**WORK INSTRUCTION**
Set down the data again in full, keeping every line exactly as it is.

START GIVEN ENTRIES

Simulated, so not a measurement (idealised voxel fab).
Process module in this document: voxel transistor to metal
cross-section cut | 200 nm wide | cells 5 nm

END GIVEN ENTRIES

**EXERCISE OUTPUT**
Simulated, so not a measurement (idealised voxel fab).
Process module in this document: voxel transistor to metal
cross-section cut | 200 nm wide | cells 5 nm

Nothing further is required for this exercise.